■ Supplied records
%%
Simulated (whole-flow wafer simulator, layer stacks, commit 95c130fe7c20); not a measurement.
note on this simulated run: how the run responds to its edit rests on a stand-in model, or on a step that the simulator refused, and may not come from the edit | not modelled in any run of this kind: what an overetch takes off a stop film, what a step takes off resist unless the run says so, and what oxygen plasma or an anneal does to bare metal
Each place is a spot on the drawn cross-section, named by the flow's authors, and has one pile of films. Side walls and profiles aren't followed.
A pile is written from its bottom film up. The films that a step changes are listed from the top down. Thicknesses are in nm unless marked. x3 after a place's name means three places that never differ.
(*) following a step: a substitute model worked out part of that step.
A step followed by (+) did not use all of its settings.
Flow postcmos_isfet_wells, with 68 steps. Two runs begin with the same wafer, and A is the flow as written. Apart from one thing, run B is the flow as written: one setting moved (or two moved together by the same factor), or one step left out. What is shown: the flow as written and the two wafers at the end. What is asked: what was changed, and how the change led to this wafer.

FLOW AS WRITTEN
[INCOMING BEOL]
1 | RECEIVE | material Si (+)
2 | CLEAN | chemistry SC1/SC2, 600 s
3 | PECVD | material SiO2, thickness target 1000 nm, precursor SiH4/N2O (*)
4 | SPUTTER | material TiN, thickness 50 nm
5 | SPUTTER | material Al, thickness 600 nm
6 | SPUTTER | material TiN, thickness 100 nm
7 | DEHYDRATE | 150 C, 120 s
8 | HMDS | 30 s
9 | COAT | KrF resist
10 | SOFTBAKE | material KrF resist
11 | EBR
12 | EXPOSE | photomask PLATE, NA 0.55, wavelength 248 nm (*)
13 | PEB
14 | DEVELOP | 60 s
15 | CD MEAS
%%

■ Exercise
The whole of the material above should be written out again, exactly.

■ Task response
Simulated (whole-flow wafer simulator, layer stacks, commit 95c130fe7c20); not a measurement.
note on this simulated run: how the run responds to its edit rests on a stand-in model, or on a step that the simulator refused, and may not come from the edit | not modelled in any run of this kind: what an overetch takes off a stop film, what a step takes off resist unless the run says so, and what oxygen plasma or an anneal does to bare metal
Each place is a spot on the drawn cross-section, named by the flow's authors, and has one pile of films. Side walls and profiles aren't followed.
A pile is written from its bottom film up. The films that a step changes are listed from the top down. Thicknesses are in nm unless marked. x3 after a place's name means three places that never differ.
(*) following a step: a substitute model worked out part of that step.
A step followed by (+) did not use all of its settings.
Flow postcmos_isfet_wells, with 68 steps. Two runs begin with the same wafer, and A is the flow as written. Apart from one thing, run B is the flow as written: one setting moved (or two moved together by the same factor), or one step left out. What is shown: the flow as written and the two wafers at the end. What is asked: what was changed, and how the change led to this wafer.

FLOW AS WRITTEN
[INCOMING BEOL]
1 | RECEIVE | material Si (+)
2 | CLEAN | chemistry SC1/SC2, 600 s
3 | PECVD | material SiO2, thickness target 1000 nm, precursor SiH4/N2O (*)
4 | SPUTTER | material TiN, thickness 50 nm
5 | SPUTTER | material Al, thickness 600 nm
6 | SPUTTER | material TiN, thickness 100 nm
7 | DEHYDRATE | 150 C, 120 s
8 | HMDS | 30 s
9 | COAT | KrF resist
10 | SOFTBAKE | material KrF resist
11 | EBR
12 | EXPOSE | photomask PLATE, NA 0.55, wavelength 248 nm (*)
13 | PEB
14 | DEVELOP | 60 s
15 | CD MEAS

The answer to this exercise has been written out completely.